> [Supplied entries]
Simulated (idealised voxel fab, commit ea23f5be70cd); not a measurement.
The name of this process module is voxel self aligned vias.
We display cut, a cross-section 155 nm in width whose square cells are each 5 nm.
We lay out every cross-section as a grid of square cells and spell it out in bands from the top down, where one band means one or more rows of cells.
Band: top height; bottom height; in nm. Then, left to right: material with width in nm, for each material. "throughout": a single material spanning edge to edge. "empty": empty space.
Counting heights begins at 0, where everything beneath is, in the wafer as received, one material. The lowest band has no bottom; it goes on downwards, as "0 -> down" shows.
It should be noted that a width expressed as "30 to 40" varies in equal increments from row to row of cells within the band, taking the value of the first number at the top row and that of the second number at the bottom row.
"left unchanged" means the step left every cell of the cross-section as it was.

> [Task item]
Keep the wording exact. Give all of the records again.

> [Exercise solution]
Simulated (idealised voxel fab, commit ea23f5be70cd); not a measurement.
The name of this process module is voxel self aligned vias.
We display cut, a cross-section 155 nm in width whose square cells are each 5 nm.
We lay out every cross-section as a grid of square cells and spell it out in bands from the top down, where one band means one or more rows of cells.
Band: top height; bottom height; in nm. Then, left to right: material with width in nm, for each material. "throughout": a single material spanning edge to edge. "empty": empty space.
Counting heights begins at 0, where everything beneath is, in the wafer as received, one material. The lowest band has no bottom; it goes on downwards, as "0 -> down" shows.
It should be noted that a width expressed as "30 to 40" varies in equal increments from row to row of cells within the band, taking the value of the first number at the top row and that of the second number at the bottom row.
"left unchanged" means the step left every cell of the cross-section as it was.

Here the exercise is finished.